**Listed entries**
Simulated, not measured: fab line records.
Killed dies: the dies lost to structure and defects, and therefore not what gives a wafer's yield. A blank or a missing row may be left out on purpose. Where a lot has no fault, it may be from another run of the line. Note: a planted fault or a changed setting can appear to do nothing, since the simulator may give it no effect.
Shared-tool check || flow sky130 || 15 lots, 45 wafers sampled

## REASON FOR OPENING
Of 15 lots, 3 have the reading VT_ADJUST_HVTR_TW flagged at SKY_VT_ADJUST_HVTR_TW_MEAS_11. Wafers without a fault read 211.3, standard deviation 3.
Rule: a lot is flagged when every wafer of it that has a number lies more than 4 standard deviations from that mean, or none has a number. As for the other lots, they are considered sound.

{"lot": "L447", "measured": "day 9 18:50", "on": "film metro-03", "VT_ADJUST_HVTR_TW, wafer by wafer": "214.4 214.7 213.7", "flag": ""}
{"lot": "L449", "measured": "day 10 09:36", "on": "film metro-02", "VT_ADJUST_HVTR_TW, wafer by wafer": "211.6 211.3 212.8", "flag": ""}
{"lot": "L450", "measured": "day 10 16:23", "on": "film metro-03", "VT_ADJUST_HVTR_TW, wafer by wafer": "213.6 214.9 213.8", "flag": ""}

**Activity**
From the entries above, extract only the lines running from the one containing "## REASON FOR OPENING" through the one containing "Rule: a lot", inclusive.

**Written answer**
## REASON FOR OPENING
Of 15 lots, 3 have the reading VT_ADJUST_HVTR_TW flagged at SKY_VT_ADJUST_HVTR_TW_MEAS_11. Wafers without a fault read 211.3, standard deviation 3.
Rule: a lot is flagged when every wafer of it that has a number lies more than 4 standard deviations from that mean, or none has a number. As for the other lots, they are considered sound.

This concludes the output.